◆ Required action:
Output the entries below exactly, from the first line to the line holding "L148 | day 45", both included.

========
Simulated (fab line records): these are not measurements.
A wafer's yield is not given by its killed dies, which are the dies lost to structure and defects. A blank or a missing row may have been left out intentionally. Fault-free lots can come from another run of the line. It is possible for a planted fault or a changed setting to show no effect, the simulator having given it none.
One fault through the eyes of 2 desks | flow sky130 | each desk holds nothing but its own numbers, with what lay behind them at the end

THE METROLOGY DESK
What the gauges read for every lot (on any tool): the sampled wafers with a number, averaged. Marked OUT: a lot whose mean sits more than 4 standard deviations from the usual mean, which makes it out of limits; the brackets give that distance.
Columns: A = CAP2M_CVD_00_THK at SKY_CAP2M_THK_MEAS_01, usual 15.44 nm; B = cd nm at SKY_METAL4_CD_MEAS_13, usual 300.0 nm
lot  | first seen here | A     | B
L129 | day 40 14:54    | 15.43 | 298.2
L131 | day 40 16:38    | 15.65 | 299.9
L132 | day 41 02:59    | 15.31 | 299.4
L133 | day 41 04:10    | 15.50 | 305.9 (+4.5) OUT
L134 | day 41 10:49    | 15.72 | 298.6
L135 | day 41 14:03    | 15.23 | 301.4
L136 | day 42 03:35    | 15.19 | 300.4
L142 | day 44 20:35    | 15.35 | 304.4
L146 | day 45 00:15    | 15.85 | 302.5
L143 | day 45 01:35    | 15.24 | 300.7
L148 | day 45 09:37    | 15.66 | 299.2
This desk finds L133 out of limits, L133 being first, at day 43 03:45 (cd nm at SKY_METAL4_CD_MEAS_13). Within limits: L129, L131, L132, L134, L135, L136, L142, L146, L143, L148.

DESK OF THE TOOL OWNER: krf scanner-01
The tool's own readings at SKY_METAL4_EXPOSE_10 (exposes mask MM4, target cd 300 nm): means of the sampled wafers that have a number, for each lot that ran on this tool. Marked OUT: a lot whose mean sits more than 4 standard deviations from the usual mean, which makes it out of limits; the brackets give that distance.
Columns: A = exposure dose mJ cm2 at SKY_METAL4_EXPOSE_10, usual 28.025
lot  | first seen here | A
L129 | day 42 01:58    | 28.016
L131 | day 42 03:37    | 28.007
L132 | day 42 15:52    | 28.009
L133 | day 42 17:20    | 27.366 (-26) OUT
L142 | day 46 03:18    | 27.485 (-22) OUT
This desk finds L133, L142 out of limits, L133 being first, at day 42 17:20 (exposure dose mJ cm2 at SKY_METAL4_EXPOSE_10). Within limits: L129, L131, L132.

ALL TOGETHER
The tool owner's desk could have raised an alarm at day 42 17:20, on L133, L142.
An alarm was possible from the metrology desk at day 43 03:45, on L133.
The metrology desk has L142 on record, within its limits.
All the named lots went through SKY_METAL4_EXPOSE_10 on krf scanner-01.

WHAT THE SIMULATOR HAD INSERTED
========

◆ Task answer:
Simulated (fab line records): these are not measurements.
A wafer's yield is not given by its killed dies, which are the dies lost to structure and defects. A blank or a missing row may have been left out intentionally. Fault-free lots can come from another run of the line. It is possible for a planted fault or a changed setting to show no effect, the simulator having given it none.
One fault through the eyes of 2 desks | flow sky130 | each desk holds nothing but its own numbers, with what lay behind them at the end

THE METROLOGY DESK
What the gauges read for every lot (on any tool): the sampled wafers with a number, averaged. Marked OUT: a lot whose mean sits more than 4 standard deviations from the usual mean, which makes it out of limits; the brackets give that distance.
Columns: A = CAP2M_CVD_00_THK at SKY_CAP2M_THK_MEAS_01, usual 15.44 nm; B = cd nm at SKY_METAL4_CD_MEAS_13, usual 300.0 nm
lot  | first seen here | A     | B
L129 | day 40 14:54    | 15.43 | 298.2
L131 | day 40 16:38    | 15.65 | 299.9
L132 | day 41 02:59    | 15.31 | 299.4
L133 | day 41 04:10    | 15.50 | 305.9 (+4.5) OUT
L134 | day 41 10:49    | 15.72 | 298.6
L135 | day 41 14:03    | 15.23 | 301.4
L136 | day 42 03:35    | 15.19 | 300.4
L142 | day 44 20:35    | 15.35 | 304.4
L146 | day 45 00:15    | 15.85 | 302.5
L143 | day 45 01:35    | 15.24 | 300.7
L148 | day 45 09:37    | 15.66 | 299.2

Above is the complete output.